## EXERCISE
Give back the full data character for character.

## DATA SHOWN
——

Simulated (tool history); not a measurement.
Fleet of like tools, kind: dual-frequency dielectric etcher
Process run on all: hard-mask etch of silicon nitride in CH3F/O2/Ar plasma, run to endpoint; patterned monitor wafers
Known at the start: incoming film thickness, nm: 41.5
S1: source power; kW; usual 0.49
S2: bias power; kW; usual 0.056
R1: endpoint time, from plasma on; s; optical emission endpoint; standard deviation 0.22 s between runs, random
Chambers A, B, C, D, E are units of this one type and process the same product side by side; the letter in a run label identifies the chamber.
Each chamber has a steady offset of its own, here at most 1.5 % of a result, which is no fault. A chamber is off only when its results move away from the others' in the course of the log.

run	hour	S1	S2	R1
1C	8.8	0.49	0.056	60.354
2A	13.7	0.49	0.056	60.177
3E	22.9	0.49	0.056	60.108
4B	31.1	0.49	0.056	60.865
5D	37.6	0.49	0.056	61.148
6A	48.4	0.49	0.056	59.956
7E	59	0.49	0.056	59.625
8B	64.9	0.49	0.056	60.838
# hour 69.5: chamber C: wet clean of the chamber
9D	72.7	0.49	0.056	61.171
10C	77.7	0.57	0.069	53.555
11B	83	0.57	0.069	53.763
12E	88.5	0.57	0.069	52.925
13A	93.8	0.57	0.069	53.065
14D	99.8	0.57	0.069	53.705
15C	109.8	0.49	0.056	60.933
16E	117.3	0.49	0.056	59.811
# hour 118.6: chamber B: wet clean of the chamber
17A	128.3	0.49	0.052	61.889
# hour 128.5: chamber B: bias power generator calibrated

——

## WRITTEN REPLY
Simulated (tool history); not a measurement.
Fleet of like tools, kind: dual-frequency dielectric etcher
Process run on all: hard-mask etch of silicon nitride in CH3F/O2/Ar plasma, run to endpoint; patterned monitor wafers
Known at the start: incoming film thickness, nm: 41.5
S1: source power; kW; usual 0.49
S2: bias power; kW; usual 0.056
R1: endpoint time, from plasma on; s; optical emission endpoint; standard deviation 0.22 s between runs, random
Chambers A, B, C, D, E are units of this one type and process the same product side by side; the letter in a run label identifies the chamber.
Each chamber has a steady offset of its own, here at most 1.5 % of a result, which is no fault. A chamber is off only when its results move away from the others' in the course of the log.

run	hour	S1	S2	R1
1C	8.8	0.49	0.056	60.354
2A	13.7	0.49	0.056	60.177
3E	22.9	0.49	0.056	60.108
4B	31.1	0.49	0.056	60.865
5D	37.6	0.49	0.056	61.148
6A	48.4	0.49	0.056	59.956
7E	59	0.49	0.056	59.625
8B	64.9	0.49	0.056	60.838
# hour 69.5: chamber C: wet clean of the chamber
9D	72.7	0.49	0.056	61.171
10C	77.7	0.57	0.069	53.555
11B	83	0.57	0.069	53.763
12E	88.5	0.57	0.069	52.925
13A	93.8	0.57	0.069	53.065
14D	99.8	0.57	0.069	53.705
15C	109.8	0.49	0.056	60.933
16E	117.3	0.49	0.056	59.811
# hour 118.6: chamber B: wet clean of the chamber
17A	128.3	0.49	0.052	61.889
# hour 128.5: chamber B: bias power generator calibrated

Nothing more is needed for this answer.